** Given entries follows **

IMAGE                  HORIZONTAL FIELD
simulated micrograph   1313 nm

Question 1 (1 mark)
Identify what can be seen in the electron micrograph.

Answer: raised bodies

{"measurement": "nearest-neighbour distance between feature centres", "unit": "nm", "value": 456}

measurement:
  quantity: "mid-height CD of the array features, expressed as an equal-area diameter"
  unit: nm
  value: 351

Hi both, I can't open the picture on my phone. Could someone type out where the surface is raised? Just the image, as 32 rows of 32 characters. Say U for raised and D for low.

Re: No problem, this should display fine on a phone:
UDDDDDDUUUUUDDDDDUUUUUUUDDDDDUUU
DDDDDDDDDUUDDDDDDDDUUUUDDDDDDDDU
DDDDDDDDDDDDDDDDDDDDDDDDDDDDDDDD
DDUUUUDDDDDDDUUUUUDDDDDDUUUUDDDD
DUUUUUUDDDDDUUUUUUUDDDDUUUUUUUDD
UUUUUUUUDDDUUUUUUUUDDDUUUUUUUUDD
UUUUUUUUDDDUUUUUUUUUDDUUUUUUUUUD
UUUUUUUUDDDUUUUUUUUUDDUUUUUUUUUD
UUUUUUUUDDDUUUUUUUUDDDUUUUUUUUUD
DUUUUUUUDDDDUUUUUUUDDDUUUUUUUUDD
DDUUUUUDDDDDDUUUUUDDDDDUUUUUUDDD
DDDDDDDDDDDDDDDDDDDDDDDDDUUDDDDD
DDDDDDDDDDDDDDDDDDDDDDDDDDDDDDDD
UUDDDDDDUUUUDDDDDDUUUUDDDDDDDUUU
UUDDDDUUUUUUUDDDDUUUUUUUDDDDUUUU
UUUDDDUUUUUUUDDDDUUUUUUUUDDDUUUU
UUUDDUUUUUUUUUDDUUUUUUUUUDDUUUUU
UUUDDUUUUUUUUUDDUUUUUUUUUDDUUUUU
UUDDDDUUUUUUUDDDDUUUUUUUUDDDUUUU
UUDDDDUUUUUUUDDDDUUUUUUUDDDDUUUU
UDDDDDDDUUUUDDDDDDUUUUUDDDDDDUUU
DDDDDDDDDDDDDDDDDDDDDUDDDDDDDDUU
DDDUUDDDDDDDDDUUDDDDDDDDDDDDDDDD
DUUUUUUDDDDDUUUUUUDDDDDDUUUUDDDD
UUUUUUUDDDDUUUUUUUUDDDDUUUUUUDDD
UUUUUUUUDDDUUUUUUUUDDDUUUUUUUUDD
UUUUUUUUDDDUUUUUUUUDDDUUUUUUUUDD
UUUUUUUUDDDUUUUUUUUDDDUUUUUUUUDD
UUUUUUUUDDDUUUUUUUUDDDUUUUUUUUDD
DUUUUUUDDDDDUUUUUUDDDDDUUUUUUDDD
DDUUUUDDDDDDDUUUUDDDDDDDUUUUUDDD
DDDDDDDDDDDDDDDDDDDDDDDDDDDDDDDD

** End of Given entries **

Produce the lines from the top of the listing through the "DDUUUUDDDDDDDUUUUDDDDDDDUUUUUDDD" line exactly as they appear, with no additional output.

IMAGE                  HORIZONTAL FIELD
simulated micrograph   1313 nm

Question 1 (1 mark)
Identify what can be seen in the electron micrograph.

Answer: raised bodies

{"measurement": "nearest-neighbour distance between feature centres", "unit": "nm", "value": 456}

measurement:
  quantity: "mid-height CD of the array features, expressed as an equal-area diameter"
  unit: nm
  value: 351

Hi both, I can't open the picture on my phone. Could someone type out where the surface is raised? Just the image, as 32 rows of 32 characters. Say U for raised and D for low.

Re: No problem, this should display fine on a phone:
UDDDDDDUUUUUDDDDDUUUUUUUDDDDDUUU
DDDDDDDDDUUDDDDDDDDUUUUDDDDDDDDU
DDDDDDDDDDDDDDDDDDDDDDDDDDDDDDDD
DDUUUUDDDDDDDUUUUUDDDDDDUUUUDDDD
DUUUUUUDDDDDUUUUUUUDDDDUUUUUUUDD
UUUUUUUUDDDUUUUUUUUDDDUUUUUUUUDD
UUUUUUUUDDDUUUUUUUUUDDUUUUUUUUUD
UUUUUUUUDDDUUUUUUUUUDDUUUUUUUUUD
UUUUUUUUDDDUUUUUUUUDDDUUUUUUUUUD
DUUUUUUUDDDDUUUUUUUDDDUUUUUUUUDD
DDUUUUUDDDDDDUUUUUDDDDDUUUUUUDDD
DDDDDDDDDDDDDDDDDDDDDDDDDUUDDDDD
DDDDDDDDDDDDDDDDDDDDDDDDDDDDDDDD
UUDDDDDDUUUUDDDDDDUUUUDDDDDDDUUU
UUDDDDUUUUUUUDDDDUUUUUUUDDDDUUUU
UUUDDDUUUUUUUDDDDUUUUUUUUDDDUUUU
UUUDDUUUUUUUUUDDUUUUUUUUUDDUUUUU
UUUDDUUUUUUUUUDDUUUUUUUUUDDUUUUU
UUDDDDUUUUUUUDDDDUUUUUUUUDDDUUUU
UUDDDDUUUUUUUDDDDUUUUUUUDDDDUUUU
UDDDDDDDUUUUDDDDDDUUUUUDDDDDDUUU
DDDDDDDDDDDDDDDDDDDDDUDDDDDDDDUU
DDDUUDDDDDDDDDUUDDDDDDDDDDDDDDDD
DUUUUUUDDDDDUUUUUUDDDDDDUUUUDDDD
UUUUUUUDDDDUUUUUUUUDDDDUUUUUUDDD
UUUUUUUUDDDUUUUUUUUDDDUUUUUUUUDD
UUUUUUUUDDDUUUUUUUUDDDUUUUUUUUDD
UUUUUUUUDDDUUUUUUUUDDDUUUUUUUUDD
UUUUUUUUDDDUUUUUUUUDDDUUUUUUUUDD
DUUUUUUDDDDDUUUUUUDDDDDUUUUUUDDD
DDUUUUDDDDDDDUUUUDDDDDDDUUUUUDDD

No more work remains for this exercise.